- [WORK ITEM]
Could you output all of the records below exactly as they appear?

DATA EXTRACTS section start

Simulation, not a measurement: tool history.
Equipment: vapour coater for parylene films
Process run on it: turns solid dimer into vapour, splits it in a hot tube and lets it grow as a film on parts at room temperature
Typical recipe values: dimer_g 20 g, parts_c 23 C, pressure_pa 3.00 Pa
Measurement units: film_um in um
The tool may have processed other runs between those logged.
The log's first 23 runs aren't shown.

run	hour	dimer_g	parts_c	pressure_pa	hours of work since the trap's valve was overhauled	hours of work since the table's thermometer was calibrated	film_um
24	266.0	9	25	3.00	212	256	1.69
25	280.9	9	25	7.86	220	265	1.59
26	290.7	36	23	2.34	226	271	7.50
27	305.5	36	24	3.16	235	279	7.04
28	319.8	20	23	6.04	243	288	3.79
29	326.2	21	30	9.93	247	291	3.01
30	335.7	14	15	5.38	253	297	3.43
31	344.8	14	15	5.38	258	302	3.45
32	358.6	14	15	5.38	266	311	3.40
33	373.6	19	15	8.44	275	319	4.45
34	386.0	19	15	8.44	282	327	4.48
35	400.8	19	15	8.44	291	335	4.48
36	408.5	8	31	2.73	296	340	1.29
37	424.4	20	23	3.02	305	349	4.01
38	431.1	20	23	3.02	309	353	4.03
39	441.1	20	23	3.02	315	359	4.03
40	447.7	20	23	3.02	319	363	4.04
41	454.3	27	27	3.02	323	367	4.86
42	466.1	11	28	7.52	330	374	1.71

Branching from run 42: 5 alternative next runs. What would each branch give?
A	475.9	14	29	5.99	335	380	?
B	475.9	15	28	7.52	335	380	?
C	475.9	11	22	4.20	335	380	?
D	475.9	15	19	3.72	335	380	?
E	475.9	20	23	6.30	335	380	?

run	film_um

DATA EXTRACTS section end

- [ANSWER BOX]
Simulation, not a measurement: tool history.
Equipment: vapour coater for parylene films
Process run on it: turns solid dimer into vapour, splits it in a hot tube and lets it grow as a film on parts at room temperature
Typical recipe values: dimer_g 20 g, parts_c 23 C, pressure_pa 3.00 Pa
Measurement units: film_um in um
The tool may have processed other runs between those logged.
The log's first 23 runs aren't shown.

run	hour	dimer_g	parts_c	pressure_pa	hours of work since the trap's valve was overhauled	hours of work since the table's thermometer was calibrated	film_um
24	266.0	9	25	3.00	212	256	1.69
25	280.9	9	25	7.86	220	265	1.59
26	290.7	36	23	2.34	226	271	7.50
27	305.5	36	24	3.16	235	279	7.04
28	319.8	20	23	6.04	243	288	3.79
29	326.2	21	30	9.93	247	291	3.01
30	335.7	14	15	5.38	253	297	3.43
31	344.8	14	15	5.38	258	302	3.45
32	358.6	14	15	5.38	266	311	3.40
33	373.6	19	15	8.44	275	319	4.45
34	386.0	19	15	8.44	282	327	4.48
35	400.8	19	15	8.44	291	335	4.48
36	408.5	8	31	2.73	296	340	1.29
37	424.4	20	23	3.02	305	349	4.01
38	431.1	20	23	3.02	309	353	4.03
39	441.1	20	23	3.02	315	359	4.03
40	447.7	20	23	3.02	319	363	4.04
41	454.3	27	27	3.02	323	367	4.86
42	466.1	11	28	7.52	330	374	1.71

Branching from run 42: 5 alternative next runs. What would each branch give?
A	475.9	14	29	5.99	335	380	?
B	475.9	15	28	7.52	335	380	?
C	475.9	11	22	4.20	335	380	?
D	475.9	15	19	3.72	335	380	?
E	475.9	20	23	6.30	335	380	?

run	film_um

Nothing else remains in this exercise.